BRIEF> Print the records below word for word, beginning with the first line and ending once the line containing "First observed at" is printed.

*** Begin section ***
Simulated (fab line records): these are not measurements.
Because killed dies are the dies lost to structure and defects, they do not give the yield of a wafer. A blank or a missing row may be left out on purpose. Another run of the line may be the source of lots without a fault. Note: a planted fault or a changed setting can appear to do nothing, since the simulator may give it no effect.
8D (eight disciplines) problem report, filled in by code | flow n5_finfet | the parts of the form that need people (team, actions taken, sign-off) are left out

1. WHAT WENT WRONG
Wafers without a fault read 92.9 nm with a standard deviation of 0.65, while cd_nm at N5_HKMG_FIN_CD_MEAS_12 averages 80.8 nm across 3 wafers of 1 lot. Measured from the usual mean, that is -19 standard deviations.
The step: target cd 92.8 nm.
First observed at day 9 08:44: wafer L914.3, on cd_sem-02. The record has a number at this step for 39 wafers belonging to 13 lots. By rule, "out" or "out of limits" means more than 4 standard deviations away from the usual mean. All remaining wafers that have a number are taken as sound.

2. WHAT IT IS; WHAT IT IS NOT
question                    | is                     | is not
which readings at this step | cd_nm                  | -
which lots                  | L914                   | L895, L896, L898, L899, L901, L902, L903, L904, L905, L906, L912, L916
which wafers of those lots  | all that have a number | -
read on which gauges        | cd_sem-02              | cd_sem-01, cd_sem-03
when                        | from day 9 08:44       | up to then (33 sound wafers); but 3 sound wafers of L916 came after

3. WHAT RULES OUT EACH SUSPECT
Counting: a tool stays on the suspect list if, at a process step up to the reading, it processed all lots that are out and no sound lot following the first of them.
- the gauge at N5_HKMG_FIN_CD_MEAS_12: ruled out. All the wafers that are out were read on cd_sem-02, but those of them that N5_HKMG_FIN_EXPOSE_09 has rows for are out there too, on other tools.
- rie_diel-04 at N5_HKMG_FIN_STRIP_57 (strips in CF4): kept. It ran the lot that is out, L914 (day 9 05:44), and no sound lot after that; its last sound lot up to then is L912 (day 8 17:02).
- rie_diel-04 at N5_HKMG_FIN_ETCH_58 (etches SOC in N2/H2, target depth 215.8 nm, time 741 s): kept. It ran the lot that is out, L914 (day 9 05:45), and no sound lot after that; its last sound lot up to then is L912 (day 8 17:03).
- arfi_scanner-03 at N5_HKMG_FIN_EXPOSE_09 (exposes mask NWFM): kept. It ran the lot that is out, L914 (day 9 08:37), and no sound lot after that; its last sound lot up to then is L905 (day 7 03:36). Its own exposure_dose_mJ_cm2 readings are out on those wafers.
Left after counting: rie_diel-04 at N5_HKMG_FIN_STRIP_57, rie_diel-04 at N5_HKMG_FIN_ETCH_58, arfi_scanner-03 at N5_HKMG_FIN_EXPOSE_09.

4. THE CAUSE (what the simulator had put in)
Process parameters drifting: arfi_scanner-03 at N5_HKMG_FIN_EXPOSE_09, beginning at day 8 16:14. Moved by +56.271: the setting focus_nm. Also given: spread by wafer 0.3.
*** End section ***

SOLUTION>
Simulated (fab line records): these are not measurements.
Because killed dies are the dies lost to structure and defects, they do not give the yield of a wafer. A blank or a missing row may be left out on purpose. Another run of the line may be the source of lots without a fault. Note: a planted fault or a changed setting can appear to do nothing, since the simulator may give it no effect.
8D (eight disciplines) problem report, filled in by code | flow n5_finfet | the parts of the form that need people (team, actions taken, sign-off) are left out

1. WHAT WENT WRONG
Wafers without a fault read 92.9 nm with a standard deviation of 0.65, while cd_nm at N5_HKMG_FIN_CD_MEAS_12 averages 80.8 nm across 3 wafers of 1 lot. Measured from the usual mean, that is -19 standard deviations.
The step: target cd 92.8 nm.
First observed at day 9 08:44: wafer L914.3, on cd_sem-02. The record has a number at this step for 39 wafers belonging to 13 lots. By rule, "out" or "out of limits" means more than 4 standard deviations away from the usual mean. All remaining wafers that have a number are taken as sound.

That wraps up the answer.